▶ **Dataset entries**:
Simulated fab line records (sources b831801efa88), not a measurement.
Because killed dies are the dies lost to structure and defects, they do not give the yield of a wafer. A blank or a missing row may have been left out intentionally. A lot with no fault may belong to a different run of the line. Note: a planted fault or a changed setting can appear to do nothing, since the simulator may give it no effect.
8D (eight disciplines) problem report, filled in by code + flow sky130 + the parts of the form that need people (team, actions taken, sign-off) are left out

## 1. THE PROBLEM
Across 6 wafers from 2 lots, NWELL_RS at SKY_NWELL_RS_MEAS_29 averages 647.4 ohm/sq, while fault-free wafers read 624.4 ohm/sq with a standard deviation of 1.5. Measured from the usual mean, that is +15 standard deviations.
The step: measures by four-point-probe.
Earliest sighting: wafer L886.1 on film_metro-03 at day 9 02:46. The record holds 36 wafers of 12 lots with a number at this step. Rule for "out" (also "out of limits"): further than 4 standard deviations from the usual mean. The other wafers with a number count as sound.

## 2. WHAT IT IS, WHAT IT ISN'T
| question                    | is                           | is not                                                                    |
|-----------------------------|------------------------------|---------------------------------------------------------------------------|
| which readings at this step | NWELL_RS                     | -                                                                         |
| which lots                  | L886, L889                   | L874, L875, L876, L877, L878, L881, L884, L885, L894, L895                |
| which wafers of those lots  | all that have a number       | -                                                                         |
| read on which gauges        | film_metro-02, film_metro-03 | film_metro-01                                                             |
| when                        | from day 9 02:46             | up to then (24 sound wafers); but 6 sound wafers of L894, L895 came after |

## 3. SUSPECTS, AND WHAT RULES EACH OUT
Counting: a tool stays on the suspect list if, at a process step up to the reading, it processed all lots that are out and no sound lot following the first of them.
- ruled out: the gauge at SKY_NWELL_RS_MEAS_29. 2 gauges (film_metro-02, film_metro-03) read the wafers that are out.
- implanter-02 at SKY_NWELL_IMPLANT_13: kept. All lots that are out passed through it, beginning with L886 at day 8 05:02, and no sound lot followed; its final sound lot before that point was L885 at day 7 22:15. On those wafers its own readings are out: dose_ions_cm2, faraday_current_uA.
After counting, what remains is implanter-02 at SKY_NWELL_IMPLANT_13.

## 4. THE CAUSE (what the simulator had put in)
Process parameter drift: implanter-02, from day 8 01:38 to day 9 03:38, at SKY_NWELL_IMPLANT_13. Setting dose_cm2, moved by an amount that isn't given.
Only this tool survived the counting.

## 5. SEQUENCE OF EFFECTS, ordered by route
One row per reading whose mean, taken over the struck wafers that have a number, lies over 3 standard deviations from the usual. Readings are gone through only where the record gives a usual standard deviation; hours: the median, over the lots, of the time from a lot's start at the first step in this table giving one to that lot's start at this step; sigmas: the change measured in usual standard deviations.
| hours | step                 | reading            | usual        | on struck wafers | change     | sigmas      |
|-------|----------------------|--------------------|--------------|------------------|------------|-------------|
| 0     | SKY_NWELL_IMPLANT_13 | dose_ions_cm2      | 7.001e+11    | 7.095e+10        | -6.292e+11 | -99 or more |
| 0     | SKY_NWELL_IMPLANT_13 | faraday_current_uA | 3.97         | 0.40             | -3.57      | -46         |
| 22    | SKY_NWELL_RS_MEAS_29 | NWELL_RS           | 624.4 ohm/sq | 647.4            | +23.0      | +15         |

▶ **Activity**: Up to and including the line with "Earliest sighting: wafer", output each line of the entries above exactly, starting from the first.

▶ **Exercise result**:
Simulated fab line records (sources b831801efa88), not a measurement.
Because killed dies are the dies lost to structure and defects, they do not give the yield of a wafer. A blank or a missing row may have been left out intentionally. A lot with no fault may belong to a different run of the line. Note: a planted fault or a changed setting can appear to do nothing, since the simulator may give it no effect.
8D (eight disciplines) problem report, filled in by code + flow sky130 + the parts of the form that need people (team, actions taken, sign-off) are left out

## 1. THE PROBLEM
Across 6 wafers from 2 lots, NWELL_RS at SKY_NWELL_RS_MEAS_29 averages 647.4 ohm/sq, while fault-free wafers read 624.4 ohm/sq with a standard deviation of 1.5. Measured from the usual mean, that is +15 standard deviations.
The step: measures by four-point-probe.
Earliest sighting: wafer L886.1 on film_metro-03 at day 9 02:46. The record holds 36 wafers of 12 lots with a number at this step. Rule for "out" (also "out of limits"): further than 4 standard deviations from the usual mean. The other wafers with a number count as sound.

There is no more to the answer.